::::
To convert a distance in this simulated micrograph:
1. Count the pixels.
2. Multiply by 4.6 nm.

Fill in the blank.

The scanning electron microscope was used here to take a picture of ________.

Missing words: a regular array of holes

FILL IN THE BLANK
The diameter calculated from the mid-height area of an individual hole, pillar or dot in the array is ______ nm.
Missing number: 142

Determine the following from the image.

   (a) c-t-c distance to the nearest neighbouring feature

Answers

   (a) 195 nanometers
::::

**TASK ITEM:**
An exact restatement of the data above is required.

**EXPECTED ANSWER:**
To convert a distance in this simulated micrograph:
1. Count the pixels.
2. Multiply by 4.6 nm.

Fill in the blank.

The scanning electron microscope was used here to take a picture of ________.

Missing words: a regular array of holes

FILL IN THE BLANK
The diameter calculated from the mid-height area of an individual hole, pillar or dot in the array is ______ nm.
Missing number: 142

Determine the following from the image.

   (a) c-t-c distance to the nearest neighbouring feature

Answers

   (a) 195 nanometers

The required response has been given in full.